Brief
All records are to be restated exactly, each line as it reads.

___
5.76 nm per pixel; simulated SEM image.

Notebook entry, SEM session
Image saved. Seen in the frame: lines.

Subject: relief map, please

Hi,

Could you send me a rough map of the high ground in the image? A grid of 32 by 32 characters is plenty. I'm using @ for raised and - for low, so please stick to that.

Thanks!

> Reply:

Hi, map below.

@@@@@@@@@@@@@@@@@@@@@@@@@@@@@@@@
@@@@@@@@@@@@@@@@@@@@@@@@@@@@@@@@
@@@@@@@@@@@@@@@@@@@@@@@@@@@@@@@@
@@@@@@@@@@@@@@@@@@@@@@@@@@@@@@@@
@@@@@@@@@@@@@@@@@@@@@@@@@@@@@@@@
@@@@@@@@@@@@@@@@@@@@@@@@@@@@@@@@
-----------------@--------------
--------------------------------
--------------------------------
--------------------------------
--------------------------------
___

Answer area
5.76 nm per pixel; simulated SEM image.

Notebook entry, SEM session
Image saved. Seen in the frame: lines.

Subject: relief map, please

Hi,

Could you send me a rough map of the high ground in the image? A grid of 32 by 32 characters is plenty. I'm using @ for raised and - for low, so please stick to that.

Thanks!

> Reply:

Hi, map below.

@@@@@@@@@@@@@@@@@@@@@@@@@@@@@@@@
@@@@@@@@@@@@@@@@@@@@@@@@@@@@@@@@
@@@@@@@@@@@@@@@@@@@@@@@@@@@@@@@@
@@@@@@@@@@@@@@@@@@@@@@@@@@@@@@@@
@@@@@@@@@@@@@@@@@@@@@@@@@@@@@@@@
@@@@@@@@@@@@@@@@@@@@@@@@@@@@@@@@
-----------------@--------------
--------------------------------
--------------------------------
--------------------------------
--------------------------------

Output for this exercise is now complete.